# Activity:
The material below holds a span beginning at the line with "1 OXIDATION: thickness" and ending at the line with "23 WET ETCH: chemistry". Quote that span exactly, both ends included, and only that span.

# Supplied information:
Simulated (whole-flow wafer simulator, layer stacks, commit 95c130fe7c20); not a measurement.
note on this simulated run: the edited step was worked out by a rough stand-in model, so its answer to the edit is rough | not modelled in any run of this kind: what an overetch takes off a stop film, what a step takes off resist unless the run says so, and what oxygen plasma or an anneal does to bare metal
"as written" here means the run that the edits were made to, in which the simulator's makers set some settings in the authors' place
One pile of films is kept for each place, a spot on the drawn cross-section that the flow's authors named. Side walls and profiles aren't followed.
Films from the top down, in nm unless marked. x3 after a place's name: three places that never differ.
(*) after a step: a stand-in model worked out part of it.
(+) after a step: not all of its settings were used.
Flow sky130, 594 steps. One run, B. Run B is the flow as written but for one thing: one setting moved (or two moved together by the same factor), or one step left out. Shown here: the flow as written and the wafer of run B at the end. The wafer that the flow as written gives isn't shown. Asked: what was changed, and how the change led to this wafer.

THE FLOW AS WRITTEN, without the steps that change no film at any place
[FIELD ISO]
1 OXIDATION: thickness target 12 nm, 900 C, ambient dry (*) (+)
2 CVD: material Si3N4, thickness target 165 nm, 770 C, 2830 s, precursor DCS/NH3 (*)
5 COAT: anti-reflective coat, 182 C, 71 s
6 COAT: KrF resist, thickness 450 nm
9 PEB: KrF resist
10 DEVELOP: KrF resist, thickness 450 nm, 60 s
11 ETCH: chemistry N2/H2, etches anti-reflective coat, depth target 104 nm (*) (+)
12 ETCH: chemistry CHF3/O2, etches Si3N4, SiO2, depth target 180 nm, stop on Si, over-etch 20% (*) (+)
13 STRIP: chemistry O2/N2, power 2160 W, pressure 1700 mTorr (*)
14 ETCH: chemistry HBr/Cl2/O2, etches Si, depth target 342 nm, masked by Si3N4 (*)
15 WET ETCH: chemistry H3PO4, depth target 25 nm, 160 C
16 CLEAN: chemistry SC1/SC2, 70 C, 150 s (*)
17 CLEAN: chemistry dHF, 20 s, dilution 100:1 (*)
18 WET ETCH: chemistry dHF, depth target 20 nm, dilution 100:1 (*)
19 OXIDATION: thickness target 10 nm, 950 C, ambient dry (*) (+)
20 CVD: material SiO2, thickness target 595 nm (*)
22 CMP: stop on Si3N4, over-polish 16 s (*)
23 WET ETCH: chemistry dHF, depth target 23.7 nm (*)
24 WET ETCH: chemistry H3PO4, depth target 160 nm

# Exercise response:
1 OXIDATION: thickness target 12 nm, 900 C, ambient dry (*) (+)
2 CVD: material Si3N4, thickness target 165 nm, 770 C, 2830 s, precursor DCS/NH3 (*)
5 COAT: anti-reflective coat, 182 C, 71 s
6 COAT: KrF resist, thickness 450 nm
9 PEB: KrF resist
10 DEVELOP: KrF resist, thickness 450 nm, 60 s
11 ETCH: chemistry N2/H2, etches anti-reflective coat, depth target 104 nm (*) (+)
12 ETCH: chemistry CHF3/O2, etches Si3N4, SiO2, depth target 180 nm, stop on Si, over-etch 20% (*) (+)
13 STRIP: chemistry O2/N2, power 2160 W, pressure 1700 mTorr (*)
14 ETCH: chemistry HBr/Cl2/O2, etches Si, depth target 342 nm, masked by Si3N4 (*)
15 WET ETCH: chemistry H3PO4, depth target 25 nm, 160 C
16 CLEAN: chemistry SC1/SC2, 70 C, 150 s (*)
17 CLEAN: chemistry dHF, 20 s, dilution 100:1 (*)
18 WET ETCH: chemistry dHF, depth target 20 nm, dilution 100:1 (*)
19 OXIDATION: thickness target 10 nm, 950 C, ambient dry (*) (+)
20 CVD: material SiO2, thickness target 595 nm (*)
22 CMP: stop on Si3N4, over-polish 16 s (*)
23 WET ETCH: chemistry dHF, depth target 23.7 nm (*)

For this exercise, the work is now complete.